(Data for review Opens)

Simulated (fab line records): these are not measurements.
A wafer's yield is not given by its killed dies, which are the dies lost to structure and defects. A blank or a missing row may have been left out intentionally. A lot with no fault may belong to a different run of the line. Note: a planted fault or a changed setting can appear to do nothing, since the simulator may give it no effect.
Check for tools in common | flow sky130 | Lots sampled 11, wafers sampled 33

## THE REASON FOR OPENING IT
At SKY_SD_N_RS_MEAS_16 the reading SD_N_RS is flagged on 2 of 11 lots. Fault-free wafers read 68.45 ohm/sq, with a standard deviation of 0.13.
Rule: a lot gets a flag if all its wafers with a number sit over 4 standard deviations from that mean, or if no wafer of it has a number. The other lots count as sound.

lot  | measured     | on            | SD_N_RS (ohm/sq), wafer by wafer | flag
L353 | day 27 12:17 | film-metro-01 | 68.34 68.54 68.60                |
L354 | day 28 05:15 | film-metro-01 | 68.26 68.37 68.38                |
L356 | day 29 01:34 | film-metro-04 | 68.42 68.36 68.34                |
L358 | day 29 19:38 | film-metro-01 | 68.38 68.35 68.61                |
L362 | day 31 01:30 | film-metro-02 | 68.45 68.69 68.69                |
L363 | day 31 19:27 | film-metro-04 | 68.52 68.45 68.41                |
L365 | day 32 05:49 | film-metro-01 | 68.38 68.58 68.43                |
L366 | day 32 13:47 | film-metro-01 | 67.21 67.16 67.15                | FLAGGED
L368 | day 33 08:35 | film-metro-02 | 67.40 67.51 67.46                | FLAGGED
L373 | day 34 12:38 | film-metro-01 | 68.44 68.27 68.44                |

(Data for review Closes)

Requirement: Could the entries above be output once more, exactly as they are?

Task output:
Simulated (fab line records): these are not measurements.
A wafer's yield is not given by its killed dies, which are the dies lost to structure and defects. A blank or a missing row may have been left out intentionally. A lot with no fault may belong to a different run of the line. Note: a planted fault or a changed setting can appear to do nothing, since the simulator may give it no effect.
Check for tools in common | flow sky130 | Lots sampled 11, wafers sampled 33

## THE REASON FOR OPENING IT
At SKY_SD_N_RS_MEAS_16 the reading SD_N_RS is flagged on 2 of 11 lots. Fault-free wafers read 68.45 ohm/sq, with a standard deviation of 0.13.
Rule: a lot gets a flag if all its wafers with a number sit over 4 standard deviations from that mean, or if no wafer of it has a number. The other lots count as sound.

lot  | measured     | on            | SD_N_RS (ohm/sq), wafer by wafer | flag
L353 | day 27 12:17 | film-metro-01 | 68.34 68.54 68.60                |
L354 | day 28 05:15 | film-metro-01 | 68.26 68.37 68.38                |
L356 | day 29 01:34 | film-metro-04 | 68.42 68.36 68.34                |
L358 | day 29 19:38 | film-metro-01 | 68.38 68.35 68.61                |
L362 | day 31 01:30 | film-metro-02 | 68.45 68.69 68.69                |
L363 | day 31 19:27 | film-metro-04 | 68.52 68.45 68.41                |
L365 | day 32 05:49 | film-metro-01 | 68.38 68.58 68.43                |
L366 | day 32 13:47 | film-metro-01 | 67.21 67.16 67.15                | FLAGGED
L368 | day 33 08:35 | film-metro-02 | 67.40 67.51 67.46                | FLAGGED
L373 | day 34 12:38 | film-metro-01 | 68.44 68.27 68.44                |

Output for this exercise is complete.